**Record set**
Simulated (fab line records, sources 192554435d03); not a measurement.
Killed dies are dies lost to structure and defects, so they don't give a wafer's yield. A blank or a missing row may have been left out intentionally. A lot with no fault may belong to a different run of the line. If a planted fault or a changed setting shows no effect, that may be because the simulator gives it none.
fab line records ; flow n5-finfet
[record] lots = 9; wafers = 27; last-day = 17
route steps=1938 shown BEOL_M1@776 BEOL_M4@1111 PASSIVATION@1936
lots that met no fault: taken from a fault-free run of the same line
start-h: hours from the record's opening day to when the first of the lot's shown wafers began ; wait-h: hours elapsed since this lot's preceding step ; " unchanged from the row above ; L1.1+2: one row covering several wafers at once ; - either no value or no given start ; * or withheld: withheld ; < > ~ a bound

**Work instruction**
Please repeat the data above verbatim, all of it.

**Response box**
Simulated (fab line records, sources 192554435d03); not a measurement.
Killed dies are dies lost to structure and defects, so they don't give a wafer's yield. A blank or a missing row may have been left out intentionally. A lot with no fault may belong to a different run of the line. If a planted fault or a changed setting shows no effect, that may be because the simulator gives it none.
fab line records ; flow n5-finfet
[record] lots = 9; wafers = 27; last-day = 17
route steps=1938 shown BEOL_M1@776 BEOL_M4@1111 PASSIVATION@1936
lots that met no fault: taken from a fault-free run of the same line
start-h: hours from the record's opening day to when the first of the lot's shown wafers began ; wait-h: hours elapsed since this lot's preceding step ; " unchanged from the row above ; L1.1+2: one row covering several wafers at once ; - either no value or no given start ; * or withheld: withheld ; < > ~ a bound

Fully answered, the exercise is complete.